Top of Exercise data

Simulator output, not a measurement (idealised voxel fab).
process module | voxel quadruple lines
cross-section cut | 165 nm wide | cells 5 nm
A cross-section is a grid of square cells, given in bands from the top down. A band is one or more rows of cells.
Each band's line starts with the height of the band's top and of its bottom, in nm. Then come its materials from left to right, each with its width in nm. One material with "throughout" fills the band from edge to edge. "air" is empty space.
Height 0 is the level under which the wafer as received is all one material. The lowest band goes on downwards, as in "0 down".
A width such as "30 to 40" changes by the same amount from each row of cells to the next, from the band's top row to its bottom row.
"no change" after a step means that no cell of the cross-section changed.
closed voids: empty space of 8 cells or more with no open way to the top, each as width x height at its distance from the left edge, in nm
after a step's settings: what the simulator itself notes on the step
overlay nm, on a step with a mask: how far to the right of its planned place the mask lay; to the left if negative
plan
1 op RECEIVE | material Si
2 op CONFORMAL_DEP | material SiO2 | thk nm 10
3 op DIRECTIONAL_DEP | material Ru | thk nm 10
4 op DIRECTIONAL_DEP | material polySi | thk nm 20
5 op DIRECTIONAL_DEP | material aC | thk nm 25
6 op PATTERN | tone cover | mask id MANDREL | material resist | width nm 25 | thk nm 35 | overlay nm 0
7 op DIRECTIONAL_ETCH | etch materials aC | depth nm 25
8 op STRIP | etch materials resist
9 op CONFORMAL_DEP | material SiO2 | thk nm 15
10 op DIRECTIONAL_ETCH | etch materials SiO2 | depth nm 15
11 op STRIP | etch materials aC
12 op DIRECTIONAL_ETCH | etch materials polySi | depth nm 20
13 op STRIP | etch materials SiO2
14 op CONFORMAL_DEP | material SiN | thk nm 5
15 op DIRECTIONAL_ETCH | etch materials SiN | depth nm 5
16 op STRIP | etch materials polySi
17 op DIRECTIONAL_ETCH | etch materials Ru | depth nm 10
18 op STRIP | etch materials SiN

Bottom of Exercise data

Retype exactly the lines from the start of the entries through the one with "17 op DIRECTIONAL_ETCH"; include both ends.

Simulator output, not a measurement (idealised voxel fab).
process module | voxel quadruple lines
cross-section cut | 165 nm wide | cells 5 nm
A cross-section is a grid of square cells, given in bands from the top down. A band is one or more rows of cells.
Each band's line starts with the height of the band's top and of its bottom, in nm. Then come its materials from left to right, each with its width in nm. One material with "throughout" fills the band from edge to edge. "air" is empty space.
Height 0 is the level under which the wafer as received is all one material. The lowest band goes on downwards, as in "0 down".
A width such as "30 to 40" changes by the same amount from each row of cells to the next, from the band's top row to its bottom row.
"no change" after a step means that no cell of the cross-section changed.
closed voids: empty space of 8 cells or more with no open way to the top, each as width x height at its distance from the left edge, in nm
after a step's settings: what the simulator itself notes on the step
overlay nm, on a step with a mask: how far to the right of its planned place the mask lay; to the left if negative
plan
1 op RECEIVE | material Si
2 op CONFORMAL_DEP | material SiO2 | thk nm 10
3 op DIRECTIONAL_DEP | material Ru | thk nm 10
4 op DIRECTIONAL_DEP | material polySi | thk nm 20
5 op DIRECTIONAL_DEP | material aC | thk nm 25
6 op PATTERN | tone cover | mask id MANDREL | material resist | width nm 25 | thk nm 35 | overlay nm 0
7 op DIRECTIONAL_ETCH | etch materials aC | depth nm 25
8 op STRIP | etch materials resist
9 op CONFORMAL_DEP | material SiO2 | thk nm 15
10 op DIRECTIONAL_ETCH | etch materials SiO2 | depth nm 15
11 op STRIP | etch materials aC
12 op DIRECTIONAL_ETCH | etch materials polySi | depth nm 20
13 op STRIP | etch materials SiO2
14 op CONFORMAL_DEP | material SiN | thk nm 5
15 op DIRECTIONAL_ETCH | etch materials SiN | depth nm 5
16 op STRIP | etch materials polySi
17 op DIRECTIONAL_ETCH | etch materials Ru | depth nm 10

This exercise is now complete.